- **REQUIREMENT**
Word for word, restate the records that appear below.

↓

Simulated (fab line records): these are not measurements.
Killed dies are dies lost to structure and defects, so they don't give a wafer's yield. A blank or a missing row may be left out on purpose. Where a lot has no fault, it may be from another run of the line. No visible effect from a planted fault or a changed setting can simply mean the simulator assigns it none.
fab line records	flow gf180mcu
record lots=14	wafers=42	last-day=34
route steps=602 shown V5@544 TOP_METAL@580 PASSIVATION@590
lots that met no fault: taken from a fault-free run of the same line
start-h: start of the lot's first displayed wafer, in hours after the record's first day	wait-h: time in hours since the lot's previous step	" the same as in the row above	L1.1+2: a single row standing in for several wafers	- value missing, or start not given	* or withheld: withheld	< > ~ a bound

↑

- **TASK SOLUTION**
Simulated (fab line records): these are not measurements.
Killed dies are dies lost to structure and defects, so they don't give a wafer's yield. A blank or a missing row may be left out on purpose. Where a lot has no fault, it may be from another run of the line. No visible effect from a planted fault or a changed setting can simply mean the simulator assigns it none.
fab line records	flow gf180mcu
record lots=14	wafers=42	last-day=34
route steps=602 shown V5@544 TOP_METAL@580 PASSIVATION@590
lots that met no fault: taken from a fault-free run of the same line
start-h: start of the lot's first displayed wafer, in hours after the record's first day	wait-h: time in hours since the lot's previous step	" the same as in the row above	L1.1+2: a single row standing in for several wafers	- value missing, or start not given	* or withheld: withheld	< > ~ a bound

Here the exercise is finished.